• Work instruction: Beneath this line are the data; copy exactly the part of them that opens with the line containing "The first 8" and closes with the line containing "-- hour=1318.1 head pressure recalibrated", and only that part.

Segment Open
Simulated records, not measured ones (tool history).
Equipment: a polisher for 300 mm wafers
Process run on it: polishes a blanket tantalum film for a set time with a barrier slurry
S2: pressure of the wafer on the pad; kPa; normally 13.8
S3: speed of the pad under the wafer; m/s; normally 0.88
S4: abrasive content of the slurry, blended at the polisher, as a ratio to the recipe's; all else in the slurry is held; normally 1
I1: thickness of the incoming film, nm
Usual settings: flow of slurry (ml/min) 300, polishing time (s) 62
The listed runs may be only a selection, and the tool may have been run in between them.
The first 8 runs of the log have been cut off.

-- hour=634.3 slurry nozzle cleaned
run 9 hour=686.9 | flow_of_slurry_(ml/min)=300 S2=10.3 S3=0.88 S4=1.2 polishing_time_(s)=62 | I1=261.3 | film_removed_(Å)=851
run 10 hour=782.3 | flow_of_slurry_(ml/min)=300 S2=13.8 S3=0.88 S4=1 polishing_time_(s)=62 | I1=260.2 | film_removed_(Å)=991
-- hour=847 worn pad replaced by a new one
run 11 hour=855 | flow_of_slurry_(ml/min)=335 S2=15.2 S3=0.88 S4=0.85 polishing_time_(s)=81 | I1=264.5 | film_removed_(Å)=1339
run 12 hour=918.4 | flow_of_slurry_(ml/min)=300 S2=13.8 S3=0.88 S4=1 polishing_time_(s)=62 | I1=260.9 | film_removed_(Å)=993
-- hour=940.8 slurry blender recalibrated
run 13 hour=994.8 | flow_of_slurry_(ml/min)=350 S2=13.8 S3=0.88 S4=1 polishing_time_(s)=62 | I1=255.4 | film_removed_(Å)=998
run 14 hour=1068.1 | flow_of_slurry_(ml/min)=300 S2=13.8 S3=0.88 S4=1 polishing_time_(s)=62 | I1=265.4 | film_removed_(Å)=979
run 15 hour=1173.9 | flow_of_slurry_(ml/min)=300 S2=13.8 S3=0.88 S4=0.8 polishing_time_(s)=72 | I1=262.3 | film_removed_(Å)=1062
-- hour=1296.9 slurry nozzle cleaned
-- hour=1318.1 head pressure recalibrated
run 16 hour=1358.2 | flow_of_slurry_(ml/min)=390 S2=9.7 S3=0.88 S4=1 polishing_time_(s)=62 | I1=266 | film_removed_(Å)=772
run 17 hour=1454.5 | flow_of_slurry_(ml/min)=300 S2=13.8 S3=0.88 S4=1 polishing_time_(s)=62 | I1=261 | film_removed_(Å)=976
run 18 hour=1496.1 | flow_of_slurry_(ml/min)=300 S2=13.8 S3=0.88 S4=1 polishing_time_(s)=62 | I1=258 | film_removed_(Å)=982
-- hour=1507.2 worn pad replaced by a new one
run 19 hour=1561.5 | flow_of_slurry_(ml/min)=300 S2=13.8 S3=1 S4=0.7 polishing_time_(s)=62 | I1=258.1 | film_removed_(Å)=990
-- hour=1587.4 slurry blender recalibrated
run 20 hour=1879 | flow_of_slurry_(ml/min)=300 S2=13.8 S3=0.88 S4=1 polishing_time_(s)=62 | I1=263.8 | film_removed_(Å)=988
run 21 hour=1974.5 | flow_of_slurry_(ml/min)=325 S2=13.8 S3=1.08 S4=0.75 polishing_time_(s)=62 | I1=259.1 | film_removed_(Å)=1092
Segment Closed

• Written answer:
The first 8 runs of the log have been cut off.

-- hour=634.3 slurry nozzle cleaned
run 9 hour=686.9 | flow_of_slurry_(ml/min)=300 S2=10.3 S3=0.88 S4=1.2 polishing_time_(s)=62 | I1=261.3 | film_removed_(Å)=851
run 10 hour=782.3 | flow_of_slurry_(ml/min)=300 S2=13.8 S3=0.88 S4=1 polishing_time_(s)=62 | I1=260.2 | film_removed_(Å)=991
-- hour=847 worn pad replaced by a new one
run 11 hour=855 | flow_of_slurry_(ml/min)=335 S2=15.2 S3=0.88 S4=0.85 polishing_time_(s)=81 | I1=264.5 | film_removed_(Å)=1339
run 12 hour=918.4 | flow_of_slurry_(ml/min)=300 S2=13.8 S3=0.88 S4=1 polishing_time_(s)=62 | I1=260.9 | film_removed_(Å)=993
-- hour=940.8 slurry blender recalibrated
run 13 hour=994.8 | flow_of_slurry_(ml/min)=350 S2=13.8 S3=0.88 S4=1 polishing_time_(s)=62 | I1=255.4 | film_removed_(Å)=998
run 14 hour=1068.1 | flow_of_slurry_(ml/min)=300 S2=13.8 S3=0.88 S4=1 polishing_time_(s)=62 | I1=265.4 | film_removed_(Å)=979
run 15 hour=1173.9 | flow_of_slurry_(ml/min)=300 S2=13.8 S3=0.88 S4=0.8 polishing_time_(s)=72 | I1=262.3 | film_removed_(Å)=1062
-- hour=1296.9 slurry nozzle cleaned
-- hour=1318.1 head pressure recalibrated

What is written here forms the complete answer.